[ACTIVITY] The required output is every line from the beginning of the entries below through the line that includes "A cross-section in", copied exactly.

[GIVEN INFORMATION]
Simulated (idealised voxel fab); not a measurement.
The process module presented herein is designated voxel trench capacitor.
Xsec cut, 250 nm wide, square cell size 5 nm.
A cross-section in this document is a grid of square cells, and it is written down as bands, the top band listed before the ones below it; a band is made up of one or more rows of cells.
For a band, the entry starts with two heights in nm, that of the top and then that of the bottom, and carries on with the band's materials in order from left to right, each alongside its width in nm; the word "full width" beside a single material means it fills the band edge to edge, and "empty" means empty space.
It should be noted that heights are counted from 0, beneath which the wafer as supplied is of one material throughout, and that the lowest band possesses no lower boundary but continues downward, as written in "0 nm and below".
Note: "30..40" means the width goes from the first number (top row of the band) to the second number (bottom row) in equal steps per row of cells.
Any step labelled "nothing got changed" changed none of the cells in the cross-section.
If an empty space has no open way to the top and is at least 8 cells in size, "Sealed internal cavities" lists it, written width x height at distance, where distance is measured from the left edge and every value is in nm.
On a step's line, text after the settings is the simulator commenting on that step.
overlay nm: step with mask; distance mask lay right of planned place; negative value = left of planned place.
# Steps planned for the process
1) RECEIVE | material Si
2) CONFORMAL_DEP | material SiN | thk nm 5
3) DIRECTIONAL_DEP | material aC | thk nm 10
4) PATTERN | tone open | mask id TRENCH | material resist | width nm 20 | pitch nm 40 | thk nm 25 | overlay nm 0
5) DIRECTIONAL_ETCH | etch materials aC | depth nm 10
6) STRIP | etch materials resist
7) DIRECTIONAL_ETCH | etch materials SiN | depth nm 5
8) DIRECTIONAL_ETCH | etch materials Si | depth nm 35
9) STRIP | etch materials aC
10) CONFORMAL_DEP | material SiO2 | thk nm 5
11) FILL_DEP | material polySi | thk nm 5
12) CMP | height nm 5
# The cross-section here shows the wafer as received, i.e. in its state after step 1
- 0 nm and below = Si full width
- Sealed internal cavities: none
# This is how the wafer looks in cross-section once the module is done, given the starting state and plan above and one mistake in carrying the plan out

[WRITTEN SOLUTION]
Simulated (idealised voxel fab); not a measurement.
The process module presented herein is designated voxel trench capacitor.
Xsec cut, 250 nm wide, square cell size 5 nm.
A cross-section in this document is a grid of square cells, and it is written down as bands, the top band listed before the ones below it; a band is made up of one or more rows of cells.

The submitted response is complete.